* ASSIGNMENT *
Everything from the first line of the material below through the line containing "array of holes" must be retyped exactly, and nothing past it.

# # #

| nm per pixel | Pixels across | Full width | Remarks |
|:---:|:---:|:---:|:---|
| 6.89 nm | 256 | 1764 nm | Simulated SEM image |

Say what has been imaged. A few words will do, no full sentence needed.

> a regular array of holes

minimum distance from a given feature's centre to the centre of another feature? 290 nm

# # #

* WRITTEN REPLY *
| nm per pixel | Pixels across | Full width | Remarks |
|:---:|:---:|:---:|:---|
| 6.89 nm | 256 | 1764 nm | Simulated SEM image |

Say what has been imaged. A few words will do, no full sentence needed.

> a regular array of holes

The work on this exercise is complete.